_ _ _ _ _

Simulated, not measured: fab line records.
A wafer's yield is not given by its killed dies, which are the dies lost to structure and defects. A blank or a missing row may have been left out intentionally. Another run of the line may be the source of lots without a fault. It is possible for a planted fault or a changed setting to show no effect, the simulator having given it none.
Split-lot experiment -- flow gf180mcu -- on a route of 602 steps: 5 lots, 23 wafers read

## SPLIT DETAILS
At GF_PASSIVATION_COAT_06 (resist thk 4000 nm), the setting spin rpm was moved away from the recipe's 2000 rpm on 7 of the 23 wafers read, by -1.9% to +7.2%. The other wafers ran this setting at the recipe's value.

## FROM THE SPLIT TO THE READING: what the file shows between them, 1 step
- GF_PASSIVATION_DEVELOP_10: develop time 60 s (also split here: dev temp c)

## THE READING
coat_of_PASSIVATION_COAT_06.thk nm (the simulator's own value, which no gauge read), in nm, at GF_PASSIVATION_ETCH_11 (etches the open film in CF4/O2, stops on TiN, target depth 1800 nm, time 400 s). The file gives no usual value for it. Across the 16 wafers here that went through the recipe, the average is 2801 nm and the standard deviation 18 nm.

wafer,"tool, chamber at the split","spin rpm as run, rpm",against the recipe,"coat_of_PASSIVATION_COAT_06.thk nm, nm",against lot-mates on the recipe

_ _ _ _ _

» **Requirement**
Include the first line, the line containing "At GF_PASSIVATION_COAT_06 (resist", and every line between them, copied exactly from the material above; output no other line.

» **Answer area**
Simulated, not measured: fab line records.
A wafer's yield is not given by its killed dies, which are the dies lost to structure and defects. A blank or a missing row may have been left out intentionally. Another run of the line may be the source of lots without a fault. It is possible for a planted fault or a changed setting to show no effect, the simulator having given it none.
Split-lot experiment -- flow gf180mcu -- on a route of 602 steps: 5 lots, 23 wafers read

## SPLIT DETAILS
At GF_PASSIVATION_COAT_06 (resist thk 4000 nm), the setting spin rpm was moved away from the recipe's 2000 rpm on 7 of the 23 wafers read, by -1.9% to +7.2%. The other wafers ran this setting at the recipe's value.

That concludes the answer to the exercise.